### Activity
Below are some records; output all of them exactly.

### Available data
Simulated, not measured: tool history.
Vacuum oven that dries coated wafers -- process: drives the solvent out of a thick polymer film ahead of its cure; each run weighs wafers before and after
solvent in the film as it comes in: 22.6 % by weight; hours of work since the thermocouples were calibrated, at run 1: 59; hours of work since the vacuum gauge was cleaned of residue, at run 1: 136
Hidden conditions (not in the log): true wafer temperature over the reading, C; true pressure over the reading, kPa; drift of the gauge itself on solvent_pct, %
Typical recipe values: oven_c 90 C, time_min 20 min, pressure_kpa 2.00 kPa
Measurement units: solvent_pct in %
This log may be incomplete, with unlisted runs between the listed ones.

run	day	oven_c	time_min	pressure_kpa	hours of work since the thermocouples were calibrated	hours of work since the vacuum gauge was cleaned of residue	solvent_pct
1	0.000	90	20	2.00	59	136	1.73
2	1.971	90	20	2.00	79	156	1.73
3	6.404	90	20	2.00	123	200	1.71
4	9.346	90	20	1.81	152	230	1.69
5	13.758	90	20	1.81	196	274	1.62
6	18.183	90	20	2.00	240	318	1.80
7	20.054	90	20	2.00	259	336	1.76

### Written response
Simulated, not measured: tool history.
Vacuum oven that dries coated wafers -- process: drives the solvent out of a thick polymer film ahead of its cure; each run weighs wafers before and after
solvent in the film as it comes in: 22.6 % by weight; hours of work since the thermocouples were calibrated, at run 1: 59; hours of work since the vacuum gauge was cleaned of residue, at run 1: 136
Hidden conditions (not in the log): true wafer temperature over the reading, C; true pressure over the reading, kPa; drift of the gauge itself on solvent_pct, %
Typical recipe values: oven_c 90 C, time_min 20 min, pressure_kpa 2.00 kPa
Measurement units: solvent_pct in %
This log may be incomplete, with unlisted runs between the listed ones.

run	day	oven_c	time_min	pressure_kpa	hours of work since the thermocouples were calibrated	hours of work since the vacuum gauge was cleaned of residue	solvent_pct
1	0.000	90	20	2.00	59	136	1.73
2	1.971	90	20	2.00	79	156	1.73
3	6.404	90	20	2.00	123	200	1.71
4	9.346	90	20	1.81	152	230	1.69
5	13.758	90	20	1.81	196	274	1.62
6	18.183	90	20	2.00	240	318	1.80
7	20.054	90	20	2.00	259	336	1.76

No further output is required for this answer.